## Assignment
Exactly as written, copy the lines of the data below from the first through the one containing "note on this".

## Dataset records
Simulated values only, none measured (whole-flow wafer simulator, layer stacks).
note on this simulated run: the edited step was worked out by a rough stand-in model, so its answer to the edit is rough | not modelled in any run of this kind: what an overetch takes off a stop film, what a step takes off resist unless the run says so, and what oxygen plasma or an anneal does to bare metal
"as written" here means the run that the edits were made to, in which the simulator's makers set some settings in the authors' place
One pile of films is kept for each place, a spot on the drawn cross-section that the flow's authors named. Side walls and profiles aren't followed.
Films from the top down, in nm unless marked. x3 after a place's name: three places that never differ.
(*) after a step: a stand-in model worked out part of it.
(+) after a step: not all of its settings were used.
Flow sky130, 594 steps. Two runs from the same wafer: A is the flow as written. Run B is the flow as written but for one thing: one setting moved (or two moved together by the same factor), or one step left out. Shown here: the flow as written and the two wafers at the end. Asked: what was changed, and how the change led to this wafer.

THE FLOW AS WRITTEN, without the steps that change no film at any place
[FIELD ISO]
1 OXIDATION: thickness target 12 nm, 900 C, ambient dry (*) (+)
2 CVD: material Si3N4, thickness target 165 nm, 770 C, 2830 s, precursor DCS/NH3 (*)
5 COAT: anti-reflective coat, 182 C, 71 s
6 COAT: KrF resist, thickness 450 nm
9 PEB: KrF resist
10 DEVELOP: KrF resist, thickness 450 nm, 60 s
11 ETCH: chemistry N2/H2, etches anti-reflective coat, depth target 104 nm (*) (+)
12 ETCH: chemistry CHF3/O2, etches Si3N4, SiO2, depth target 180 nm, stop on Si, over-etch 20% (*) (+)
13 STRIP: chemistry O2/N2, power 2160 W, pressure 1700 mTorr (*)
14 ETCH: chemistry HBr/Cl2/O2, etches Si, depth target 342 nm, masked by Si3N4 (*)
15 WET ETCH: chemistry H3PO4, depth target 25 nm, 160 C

## Answer section
Simulated values only, none measured (whole-flow wafer simulator, layer stacks).
note on this simulated run: the edited step was worked out by a rough stand-in model, so its answer to the edit is rough | not modelled in any run of this kind: what an overetch takes off a stop film, what a step takes off resist unless the run says so, and what oxygen plasma or an anneal does to bare metal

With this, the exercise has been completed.